Assigned task: Could you reproduce every record below exactly as it stands?

===== Supplied information =====

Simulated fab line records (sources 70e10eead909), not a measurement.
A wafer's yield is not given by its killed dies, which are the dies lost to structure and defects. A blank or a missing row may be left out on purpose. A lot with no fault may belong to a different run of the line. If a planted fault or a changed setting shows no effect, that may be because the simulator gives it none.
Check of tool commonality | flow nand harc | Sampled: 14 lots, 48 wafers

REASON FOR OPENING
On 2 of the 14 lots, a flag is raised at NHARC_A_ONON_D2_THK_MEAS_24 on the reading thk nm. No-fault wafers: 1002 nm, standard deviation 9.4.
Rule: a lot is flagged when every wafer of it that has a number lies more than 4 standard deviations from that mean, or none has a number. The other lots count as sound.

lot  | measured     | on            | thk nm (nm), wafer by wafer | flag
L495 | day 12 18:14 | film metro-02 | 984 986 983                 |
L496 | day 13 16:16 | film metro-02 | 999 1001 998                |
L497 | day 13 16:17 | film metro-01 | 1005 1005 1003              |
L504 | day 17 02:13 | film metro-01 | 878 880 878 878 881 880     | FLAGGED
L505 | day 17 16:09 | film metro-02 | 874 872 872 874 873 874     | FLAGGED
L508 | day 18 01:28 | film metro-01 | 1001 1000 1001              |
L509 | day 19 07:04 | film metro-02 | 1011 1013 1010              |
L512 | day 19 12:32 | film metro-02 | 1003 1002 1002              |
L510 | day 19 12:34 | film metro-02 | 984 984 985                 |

=====

Task solution:
Simulated fab line records (sources 70e10eead909), not a measurement.
A wafer's yield is not given by its killed dies, which are the dies lost to structure and defects. A blank or a missing row may be left out on purpose. A lot with no fault may belong to a different run of the line. If a planted fault or a changed setting shows no effect, that may be because the simulator gives it none.
Check of tool commonality | flow nand harc | Sampled: 14 lots, 48 wafers

REASON FOR OPENING
On 2 of the 14 lots, a flag is raised at NHARC_A_ONON_D2_THK_MEAS_24 on the reading thk nm. No-fault wafers: 1002 nm, standard deviation 9.4.
Rule: a lot is flagged when every wafer of it that has a number lies more than 4 standard deviations from that mean, or none has a number. The other lots count as sound.

lot  | measured     | on            | thk nm (nm), wafer by wafer | flag
L495 | day 12 18:14 | film metro-02 | 984 986 983                 |
L496 | day 13 16:16 | film metro-02 | 999 1001 998                |
L497 | day 13 16:17 | film metro-01 | 1005 1005 1003              |
L504 | day 17 02:13 | film metro-01 | 878 880 878 878 881 880     | FLAGGED
L505 | day 17 16:09 | film metro-02 | 874 872 872 874 873 874     | FLAGGED
L508 | day 18 01:28 | film metro-01 | 1001 1000 1001              |
L509 | day 19 07:04 | film metro-02 | 1011 1013 1010              |
L512 | day 19 12:32 | film metro-02 | 1003 1002 1002              |
L510 | day 19 12:34 | film metro-02 | 984 984 985                 |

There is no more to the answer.